> RECORD EXCERPTS:
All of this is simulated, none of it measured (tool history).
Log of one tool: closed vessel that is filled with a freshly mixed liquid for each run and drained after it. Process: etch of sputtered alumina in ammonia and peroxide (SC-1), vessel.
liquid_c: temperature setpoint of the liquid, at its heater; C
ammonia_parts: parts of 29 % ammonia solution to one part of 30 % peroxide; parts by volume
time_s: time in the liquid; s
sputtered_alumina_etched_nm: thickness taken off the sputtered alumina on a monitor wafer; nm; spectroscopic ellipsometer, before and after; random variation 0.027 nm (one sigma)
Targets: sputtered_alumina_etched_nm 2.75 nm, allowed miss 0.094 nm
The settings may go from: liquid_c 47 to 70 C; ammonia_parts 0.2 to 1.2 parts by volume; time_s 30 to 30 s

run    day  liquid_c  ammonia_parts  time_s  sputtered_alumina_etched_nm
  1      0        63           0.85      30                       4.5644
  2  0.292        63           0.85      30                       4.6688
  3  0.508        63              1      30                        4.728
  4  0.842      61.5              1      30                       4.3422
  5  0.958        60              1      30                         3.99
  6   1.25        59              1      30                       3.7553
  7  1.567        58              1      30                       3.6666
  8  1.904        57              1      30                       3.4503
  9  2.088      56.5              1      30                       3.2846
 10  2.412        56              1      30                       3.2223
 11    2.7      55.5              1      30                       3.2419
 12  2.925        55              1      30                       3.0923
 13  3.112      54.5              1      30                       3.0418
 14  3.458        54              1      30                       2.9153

> TASK ITEM: Reproduce exactly the lines of the records above from the one with "sputtered_alumina_etched_nm: thickness taken" to the one with "Targets: sputtered_alumina_etched_nm 2.75", both included, and leave out everything else.

> WRITTEN RESPONSE:
sputtered_alumina_etched_nm: thickness taken off the sputtered alumina on a monitor wafer; nm; spectroscopic ellipsometer, before and after; random variation 0.027 nm (one sigma)
Targets: sputtered_alumina_etched_nm 2.75 nm, allowed miss 0.094 nm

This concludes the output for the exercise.